Each entry here is to be restated word for word.

[Opening Data provided section]
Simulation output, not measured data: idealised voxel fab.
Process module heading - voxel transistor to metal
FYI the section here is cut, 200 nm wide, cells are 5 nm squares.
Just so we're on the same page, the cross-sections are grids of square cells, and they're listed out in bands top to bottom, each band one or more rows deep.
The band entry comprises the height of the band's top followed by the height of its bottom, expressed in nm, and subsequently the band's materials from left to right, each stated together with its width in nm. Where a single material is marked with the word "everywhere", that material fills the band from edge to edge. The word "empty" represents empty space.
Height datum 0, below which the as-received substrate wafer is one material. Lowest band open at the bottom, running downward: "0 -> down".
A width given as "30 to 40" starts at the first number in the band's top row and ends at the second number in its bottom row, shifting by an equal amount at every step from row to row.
[Closing Data provided section]

* Answer area
Simulation output, not measured data: idealised voxel fab.
Process module heading - voxel transistor to metal
FYI the section here is cut, 200 nm wide, cells are 5 nm squares.
Just so we're on the same page, the cross-sections are grids of square cells, and they're listed out in bands top to bottom, each band one or more rows deep.
The band entry comprises the height of the band's top followed by the height of its bottom, expressed in nm, and subsequently the band's materials from left to right, each stated together with its width in nm. Where a single material is marked with the word "everywhere", that material fills the band from edge to edge. The word "empty" represents empty space.
Height datum 0, below which the as-received substrate wafer is one material. Lowest band open at the bottom, running downward: "0 -> down".
A width given as "30 to 40" starts at the first number in the band's top row and ends at the second number in its bottom row, shifting by an equal amount at every step from row to row.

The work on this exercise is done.